Brief >> Write the material out again, line by line, exactly as it is.

----- Excerpted data -----

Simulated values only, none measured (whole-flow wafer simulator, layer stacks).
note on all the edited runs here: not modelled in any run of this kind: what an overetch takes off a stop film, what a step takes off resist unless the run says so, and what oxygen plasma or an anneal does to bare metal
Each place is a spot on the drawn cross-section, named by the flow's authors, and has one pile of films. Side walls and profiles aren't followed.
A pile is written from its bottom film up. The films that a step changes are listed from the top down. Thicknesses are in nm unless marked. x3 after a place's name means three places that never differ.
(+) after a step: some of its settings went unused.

-----

Exercise solution >>
Simulated values only, none measured (whole-flow wafer simulator, layer stacks).
note on all the edited runs here: not modelled in any run of this kind: what an overetch takes off a stop film, what a step takes off resist unless the run says so, and what oxygen plasma or an anneal does to bare metal
Each place is a spot on the drawn cross-section, named by the flow's authors, and has one pile of films. Side walls and profiles aren't followed.
A pile is written from its bottom film up. The films that a step changes are listed from the top down. Thicknesses are in nm unless marked. x3 after a place's name means three places that never differ.
(+) after a step: some of its settings went unused.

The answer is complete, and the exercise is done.